-- -- --

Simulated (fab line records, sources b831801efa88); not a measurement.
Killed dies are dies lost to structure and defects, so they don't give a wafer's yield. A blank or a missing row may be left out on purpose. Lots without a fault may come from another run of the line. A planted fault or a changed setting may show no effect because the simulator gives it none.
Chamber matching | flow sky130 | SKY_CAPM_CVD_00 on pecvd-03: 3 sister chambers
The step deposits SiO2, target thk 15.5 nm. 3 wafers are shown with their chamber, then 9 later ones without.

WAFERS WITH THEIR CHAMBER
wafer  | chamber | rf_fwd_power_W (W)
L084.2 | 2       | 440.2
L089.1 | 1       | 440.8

-- -- --

WORK ITEM:
Quote every record above exactly.

RESPONSE BOX:
Simulated (fab line records, sources b831801efa88); not a measurement.
Killed dies are dies lost to structure and defects, so they don't give a wafer's yield. A blank or a missing row may be left out on purpose. Lots without a fault may come from another run of the line. A planted fault or a changed setting may show no effect because the simulator gives it none.
Chamber matching | flow sky130 | SKY_CAPM_CVD_00 on pecvd-03: 3 sister chambers
The step deposits SiO2, target thk 15.5 nm. 3 wafers are shown with their chamber, then 9 later ones without.

WAFERS WITH THEIR CHAMBER
wafer  | chamber | rf_fwd_power_W (W)
L084.2 | 2       | 440.2
L089.1 | 1       | 440.8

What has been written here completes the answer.